[Required action] Send back exactly the lines from the opening line of the records below through the one with "Each band's line".

[Information given]
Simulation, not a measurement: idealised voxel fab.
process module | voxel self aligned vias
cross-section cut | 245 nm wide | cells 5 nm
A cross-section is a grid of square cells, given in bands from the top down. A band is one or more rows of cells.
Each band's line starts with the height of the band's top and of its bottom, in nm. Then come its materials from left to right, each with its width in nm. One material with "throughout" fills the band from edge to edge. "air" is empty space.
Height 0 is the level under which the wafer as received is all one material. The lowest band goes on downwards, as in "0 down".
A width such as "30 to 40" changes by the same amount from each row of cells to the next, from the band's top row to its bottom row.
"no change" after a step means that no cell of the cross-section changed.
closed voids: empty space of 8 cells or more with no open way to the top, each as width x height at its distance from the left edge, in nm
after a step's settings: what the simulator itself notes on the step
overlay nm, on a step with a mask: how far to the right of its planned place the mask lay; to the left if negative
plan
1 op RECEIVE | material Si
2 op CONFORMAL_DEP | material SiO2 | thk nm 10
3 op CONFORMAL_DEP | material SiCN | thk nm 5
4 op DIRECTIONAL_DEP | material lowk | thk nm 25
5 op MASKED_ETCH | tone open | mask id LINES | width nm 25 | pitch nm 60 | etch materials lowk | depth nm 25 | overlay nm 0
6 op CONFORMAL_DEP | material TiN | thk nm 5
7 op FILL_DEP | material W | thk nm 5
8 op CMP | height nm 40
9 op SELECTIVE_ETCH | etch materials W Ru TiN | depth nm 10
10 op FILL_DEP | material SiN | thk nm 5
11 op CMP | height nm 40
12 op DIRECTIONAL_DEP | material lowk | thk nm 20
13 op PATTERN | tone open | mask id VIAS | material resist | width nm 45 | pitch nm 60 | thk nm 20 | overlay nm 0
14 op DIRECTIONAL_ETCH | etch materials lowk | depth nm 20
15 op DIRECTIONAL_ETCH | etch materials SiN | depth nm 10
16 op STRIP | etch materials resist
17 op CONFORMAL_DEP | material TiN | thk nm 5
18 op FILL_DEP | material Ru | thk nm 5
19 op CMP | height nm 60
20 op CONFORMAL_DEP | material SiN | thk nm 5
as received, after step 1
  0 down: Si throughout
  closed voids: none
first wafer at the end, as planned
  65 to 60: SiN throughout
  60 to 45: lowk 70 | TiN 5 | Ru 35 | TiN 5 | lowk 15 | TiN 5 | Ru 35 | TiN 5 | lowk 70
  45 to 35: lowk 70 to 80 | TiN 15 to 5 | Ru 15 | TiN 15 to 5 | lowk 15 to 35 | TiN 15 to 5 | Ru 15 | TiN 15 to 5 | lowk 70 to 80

[Exercise answer]
Simulation, not a measurement: idealised voxel fab.
process module | voxel self aligned vias
cross-section cut | 245 nm wide | cells 5 nm
A cross-section is a grid of square cells, given in bands from the top down. A band is one or more rows of cells.
Each band's line starts with the height of the band's top and of its bottom, in nm. Then come its materials from left to right, each with its width in nm. One material with "throughout" fills the band from edge to edge. "air" is empty space.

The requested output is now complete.